━━━━━━

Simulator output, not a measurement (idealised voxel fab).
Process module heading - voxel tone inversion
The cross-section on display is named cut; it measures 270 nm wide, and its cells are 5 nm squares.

━━━━━━

> **WORK ITEM**: Set the whole listing down again so that it matches the original exactly.

> **TASK RESPONSE**:
Simulator output, not a measurement (idealised voxel fab).
Process module heading - voxel tone inversion
The cross-section on display is named cut; it measures 270 nm wide, and its cells are 5 nm squares.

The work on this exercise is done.